>>>>>

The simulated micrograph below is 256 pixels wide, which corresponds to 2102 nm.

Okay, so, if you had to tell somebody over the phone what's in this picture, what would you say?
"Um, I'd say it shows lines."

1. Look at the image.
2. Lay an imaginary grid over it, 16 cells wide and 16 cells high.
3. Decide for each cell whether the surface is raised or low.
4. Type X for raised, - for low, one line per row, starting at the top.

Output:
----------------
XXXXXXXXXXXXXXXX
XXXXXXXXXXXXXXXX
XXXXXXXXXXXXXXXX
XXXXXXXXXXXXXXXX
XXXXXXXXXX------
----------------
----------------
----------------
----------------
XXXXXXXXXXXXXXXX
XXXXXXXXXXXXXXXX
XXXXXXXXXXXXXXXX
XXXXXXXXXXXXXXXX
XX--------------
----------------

<<<<<

BRIEF: Copy the records above faithfully. Begin at their first line, end at the line containing "1. Look at the image.", and include nothing else.

EXERCISE RESULT:
The simulated micrograph below is 256 pixels wide, which corresponds to 2102 nm.

Okay, so, if you had to tell somebody over the phone what's in this picture, what would you say?
"Um, I'd say it shows lines."

1. Look at the image.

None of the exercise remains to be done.